#### Information given
___

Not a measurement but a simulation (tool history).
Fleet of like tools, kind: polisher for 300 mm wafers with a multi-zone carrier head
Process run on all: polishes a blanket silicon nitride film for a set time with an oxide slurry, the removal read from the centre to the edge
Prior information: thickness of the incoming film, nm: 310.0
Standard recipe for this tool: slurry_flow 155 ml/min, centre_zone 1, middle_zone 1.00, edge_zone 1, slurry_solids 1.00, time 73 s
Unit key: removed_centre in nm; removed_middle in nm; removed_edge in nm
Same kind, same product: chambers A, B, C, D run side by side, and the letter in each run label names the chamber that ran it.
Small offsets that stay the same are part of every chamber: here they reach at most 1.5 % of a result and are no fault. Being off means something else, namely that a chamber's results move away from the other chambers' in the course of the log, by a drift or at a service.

___

#### Work order
Retype all of the data shown above, word for word.

#### Response area
Not a measurement but a simulation (tool history).
Fleet of like tools, kind: polisher for 300 mm wafers with a multi-zone carrier head
Process run on all: polishes a blanket silicon nitride film for a set time with an oxide slurry, the removal read from the centre to the edge
Prior information: thickness of the incoming film, nm: 310.0
Standard recipe for this tool: slurry_flow 155 ml/min, centre_zone 1, middle_zone 1.00, edge_zone 1, slurry_solids 1.00, time 73 s
Unit key: removed_centre in nm; removed_middle in nm; removed_edge in nm
Same kind, same product: chambers A, B, C, D run side by side, and the letter in each run label names the chamber that ran it.
Small offsets that stay the same are part of every chamber: here they reach at most 1.5 % of a result and are no fault. Being off means something else, namely that a chamber's results move away from the other chambers' in the course of the log, by a drift or at a service.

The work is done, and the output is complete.